□ □ □ □ □
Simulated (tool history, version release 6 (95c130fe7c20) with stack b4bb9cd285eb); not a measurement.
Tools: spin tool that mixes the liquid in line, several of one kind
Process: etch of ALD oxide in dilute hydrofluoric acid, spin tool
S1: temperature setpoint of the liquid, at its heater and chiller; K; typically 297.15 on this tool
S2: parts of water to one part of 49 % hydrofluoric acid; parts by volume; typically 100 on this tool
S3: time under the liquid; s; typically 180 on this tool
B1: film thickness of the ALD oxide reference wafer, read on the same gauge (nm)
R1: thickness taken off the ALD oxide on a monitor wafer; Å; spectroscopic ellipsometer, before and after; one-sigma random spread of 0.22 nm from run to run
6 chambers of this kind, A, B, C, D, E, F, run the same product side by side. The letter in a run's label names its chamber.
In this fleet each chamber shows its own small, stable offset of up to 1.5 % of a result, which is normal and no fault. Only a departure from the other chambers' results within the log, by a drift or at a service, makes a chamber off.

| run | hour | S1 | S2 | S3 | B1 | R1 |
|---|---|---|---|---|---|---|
□ □ □ □ □

Brief: Transcribe each line of the listing above precisely as it appears.

Answer box:
Simulated (tool history, version release 6 (95c130fe7c20) with stack b4bb9cd285eb); not a measurement.
Tools: spin tool that mixes the liquid in line, several of one kind
Process: etch of ALD oxide in dilute hydrofluoric acid, spin tool
S1: temperature setpoint of the liquid, at its heater and chiller; K; typically 297.15 on this tool
S2: parts of water to one part of 49 % hydrofluoric acid; parts by volume; typically 100 on this tool
S3: time under the liquid; s; typically 180 on this tool
B1: film thickness of the ALD oxide reference wafer, read on the same gauge (nm)
R1: thickness taken off the ALD oxide on a monitor wafer; Å; spectroscopic ellipsometer, before and after; one-sigma random spread of 0.22 nm from run to run
6 chambers of this kind, A, B, C, D, E, F, run the same product side by side. The letter in a run's label names its chamber.
In this fleet each chamber shows its own small, stable offset of up to 1.5 % of a result, which is normal and no fault. Only a departure from the other chambers' results within the log, by a drift or at a service, makes a chamber off.

| run | hour | S1 | S2 | S3 | B1 | R1 |
|---|---|---|---|---|---|---|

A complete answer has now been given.